--- WORK ORDER ---
Once you find the line with "R1: film removed" in the data that follows, repeat it and every line after it exactly, through the line with "Run 2, hour".

•••••

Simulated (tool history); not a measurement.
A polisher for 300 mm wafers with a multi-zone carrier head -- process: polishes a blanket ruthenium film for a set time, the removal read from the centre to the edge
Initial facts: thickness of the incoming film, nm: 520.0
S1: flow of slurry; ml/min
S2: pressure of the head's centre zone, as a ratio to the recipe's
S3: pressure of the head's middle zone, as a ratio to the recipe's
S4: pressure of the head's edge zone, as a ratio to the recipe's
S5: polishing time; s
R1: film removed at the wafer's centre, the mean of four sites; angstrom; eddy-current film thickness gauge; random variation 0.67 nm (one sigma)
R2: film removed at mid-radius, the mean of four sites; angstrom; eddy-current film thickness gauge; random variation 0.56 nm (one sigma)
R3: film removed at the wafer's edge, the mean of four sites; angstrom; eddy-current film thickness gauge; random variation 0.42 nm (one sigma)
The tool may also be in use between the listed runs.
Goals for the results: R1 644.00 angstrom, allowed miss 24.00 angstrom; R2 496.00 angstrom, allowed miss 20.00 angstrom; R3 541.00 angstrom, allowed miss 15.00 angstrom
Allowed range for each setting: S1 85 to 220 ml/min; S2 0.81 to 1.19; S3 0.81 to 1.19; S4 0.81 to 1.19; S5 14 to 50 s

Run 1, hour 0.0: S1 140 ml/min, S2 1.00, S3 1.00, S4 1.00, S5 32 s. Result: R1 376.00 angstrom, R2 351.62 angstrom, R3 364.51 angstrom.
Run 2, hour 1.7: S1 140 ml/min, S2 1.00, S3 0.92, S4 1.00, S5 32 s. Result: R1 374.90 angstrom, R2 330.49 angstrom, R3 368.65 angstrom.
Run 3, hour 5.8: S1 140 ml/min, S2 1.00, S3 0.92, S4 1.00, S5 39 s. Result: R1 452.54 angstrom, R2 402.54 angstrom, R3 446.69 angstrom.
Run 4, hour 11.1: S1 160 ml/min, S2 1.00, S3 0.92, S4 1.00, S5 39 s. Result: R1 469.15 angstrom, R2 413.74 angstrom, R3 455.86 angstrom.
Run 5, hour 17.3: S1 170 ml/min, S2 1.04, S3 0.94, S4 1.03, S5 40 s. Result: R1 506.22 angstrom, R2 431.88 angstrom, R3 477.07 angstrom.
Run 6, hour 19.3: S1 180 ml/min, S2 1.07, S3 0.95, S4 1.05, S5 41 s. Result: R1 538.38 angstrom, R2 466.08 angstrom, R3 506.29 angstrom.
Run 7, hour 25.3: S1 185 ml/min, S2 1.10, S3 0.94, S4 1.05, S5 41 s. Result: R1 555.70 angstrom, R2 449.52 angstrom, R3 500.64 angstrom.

•••••

--- TASK RESULT ---
R1: film removed at the wafer's centre, the mean of four sites; angstrom; eddy-current film thickness gauge; random variation 0.67 nm (one sigma)
R2: film removed at mid-radius, the mean of four sites; angstrom; eddy-current film thickness gauge; random variation 0.56 nm (one sigma)
R3: film removed at the wafer's edge, the mean of four sites; angstrom; eddy-current film thickness gauge; random variation 0.42 nm (one sigma)
The tool may also be in use between the listed runs.
Goals for the results: R1 644.00 angstrom, allowed miss 24.00 angstrom; R2 496.00 angstrom, allowed miss 20.00 angstrom; R3 541.00 angstrom, allowed miss 15.00 angstrom
Allowed range for each setting: S1 85 to 220 ml/min; S2 0.81 to 1.19; S3 0.81 to 1.19; S4 0.81 to 1.19; S5 14 to 50 s

Run 1, hour 0.0: S1 140 ml/min, S2 1.00, S3 1.00, S4 1.00, S5 32 s. Result: R1 376.00 angstrom, R2 351.62 angstrom, R3 364.51 angstrom.
Run 2, hour 1.7: S1 140 ml/min, S2 1.00, S3 0.92, S4 1.00, S5 32 s. Result: R1 374.90 angstrom, R2 330.49 angstrom, R3 368.65 angstrom.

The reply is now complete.